### Records shown
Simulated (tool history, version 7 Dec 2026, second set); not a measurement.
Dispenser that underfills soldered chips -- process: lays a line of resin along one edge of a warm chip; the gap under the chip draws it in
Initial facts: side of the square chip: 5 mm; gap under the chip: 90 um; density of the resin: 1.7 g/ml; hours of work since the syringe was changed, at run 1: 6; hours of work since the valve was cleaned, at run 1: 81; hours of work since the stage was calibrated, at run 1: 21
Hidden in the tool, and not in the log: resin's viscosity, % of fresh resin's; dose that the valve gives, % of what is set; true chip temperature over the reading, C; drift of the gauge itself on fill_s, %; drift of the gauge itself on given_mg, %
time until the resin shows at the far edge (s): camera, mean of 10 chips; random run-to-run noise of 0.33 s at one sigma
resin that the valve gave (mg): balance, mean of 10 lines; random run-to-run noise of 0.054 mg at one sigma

### Required action
Copy all of the entries above exactly as shown.

### Problem solution
Simulated (tool history, version 7 Dec 2026, second set); not a measurement.
Dispenser that underfills soldered chips -- process: lays a line of resin along one edge of a warm chip; the gap under the chip draws it in
Initial facts: side of the square chip: 5 mm; gap under the chip: 90 um; density of the resin: 1.7 g/ml; hours of work since the syringe was changed, at run 1: 6; hours of work since the valve was cleaned, at run 1: 81; hours of work since the stage was calibrated, at run 1: 21
Hidden in the tool, and not in the log: resin's viscosity, % of fresh resin's; dose that the valve gives, % of what is set; true chip temperature over the reading, C; drift of the gauge itself on fill_s, %; drift of the gauge itself on given_mg, %
time until the resin shows at the far edge (s): camera, mean of 10 chips; random run-to-run noise of 0.33 s at one sigma
resin that the valve gave (mg): balance, mean of 10 lines; random run-to-run noise of 0.054 mg at one sigma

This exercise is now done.